» Requirement: All of the records should be given back exactly and in full.

━━━ Source information ━━━
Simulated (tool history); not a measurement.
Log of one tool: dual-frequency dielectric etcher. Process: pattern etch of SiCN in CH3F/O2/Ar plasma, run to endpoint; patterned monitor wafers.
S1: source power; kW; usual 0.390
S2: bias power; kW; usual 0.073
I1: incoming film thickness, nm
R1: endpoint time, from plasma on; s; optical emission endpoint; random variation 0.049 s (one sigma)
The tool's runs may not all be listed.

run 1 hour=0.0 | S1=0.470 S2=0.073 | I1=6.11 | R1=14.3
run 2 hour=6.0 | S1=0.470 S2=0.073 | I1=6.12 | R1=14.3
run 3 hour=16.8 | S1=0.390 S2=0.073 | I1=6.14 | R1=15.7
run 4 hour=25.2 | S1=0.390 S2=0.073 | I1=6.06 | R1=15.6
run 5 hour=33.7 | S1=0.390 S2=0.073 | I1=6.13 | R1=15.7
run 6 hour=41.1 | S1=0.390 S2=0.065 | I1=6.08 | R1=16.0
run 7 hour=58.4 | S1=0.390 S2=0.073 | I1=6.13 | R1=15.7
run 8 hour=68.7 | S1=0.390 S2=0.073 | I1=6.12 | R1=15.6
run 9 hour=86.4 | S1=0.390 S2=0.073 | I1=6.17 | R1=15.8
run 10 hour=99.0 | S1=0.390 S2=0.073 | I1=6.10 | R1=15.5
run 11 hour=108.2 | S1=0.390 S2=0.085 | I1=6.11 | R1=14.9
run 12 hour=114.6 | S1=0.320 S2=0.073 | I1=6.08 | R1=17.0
━━━

» Exercise result:
Simulated (tool history); not a measurement.
Log of one tool: dual-frequency dielectric etcher. Process: pattern etch of SiCN in CH3F/O2/Ar plasma, run to endpoint; patterned monitor wafers.
S1: source power; kW; usual 0.390
S2: bias power; kW; usual 0.073
I1: incoming film thickness, nm
R1: endpoint time, from plasma on; s; optical emission endpoint; random variation 0.049 s (one sigma)
The tool's runs may not all be listed.

run 1 hour=0.0 | S1=0.470 S2=0.073 | I1=6.11 | R1=14.3
run 2 hour=6.0 | S1=0.470 S2=0.073 | I1=6.12 | R1=14.3
run 3 hour=16.8 | S1=0.390 S2=0.073 | I1=6.14 | R1=15.7
run 4 hour=25.2 | S1=0.390 S2=0.073 | I1=6.06 | R1=15.6
run 5 hour=33.7 | S1=0.390 S2=0.073 | I1=6.13 | R1=15.7
run 6 hour=41.1 | S1=0.390 S2=0.065 | I1=6.08 | R1=16.0
run 7 hour=58.4 | S1=0.390 S2=0.073 | I1=6.13 | R1=15.7
run 8 hour=68.7 | S1=0.390 S2=0.073 | I1=6.12 | R1=15.6
run 9 hour=86.4 | S1=0.390 S2=0.073 | I1=6.17 | R1=15.8
run 10 hour=99.0 | S1=0.390 S2=0.073 | I1=6.10 | R1=15.5
run 11 hour=108.2 | S1=0.390 S2=0.085 | I1=6.11 | R1=14.9
run 12 hour=114.6 | S1=0.320 S2=0.073 | I1=6.08 | R1=17.0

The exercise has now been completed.